→ **DATASET RECORDS**
● ● ● ●
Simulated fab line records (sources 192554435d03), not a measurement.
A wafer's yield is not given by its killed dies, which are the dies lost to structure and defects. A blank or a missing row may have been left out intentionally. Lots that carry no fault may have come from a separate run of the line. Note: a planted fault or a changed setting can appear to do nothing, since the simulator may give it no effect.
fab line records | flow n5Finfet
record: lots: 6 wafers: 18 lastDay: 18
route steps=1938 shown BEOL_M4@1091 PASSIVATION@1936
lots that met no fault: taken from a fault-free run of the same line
● ● ● ●

→ **EXERCISE**
Every entry, written out exactly, is what the response should contain.

→ **TASK ANSWER**
Simulated fab line records (sources 192554435d03), not a measurement.
A wafer's yield is not given by its killed dies, which are the dies lost to structure and defects. A blank or a missing row may have been left out intentionally. Lots that carry no fault may have come from a separate run of the line. Note: a planted fault or a changed setting can appear to do nothing, since the simulator may give it no effect.
fab line records | flow n5Finfet
record: lots: 6 wafers: 18 lastDay: 18
route steps=1938 shown BEOL_M4@1091 PASSIVATION@1936
lots that met no fault: taken from a fault-free run of the same line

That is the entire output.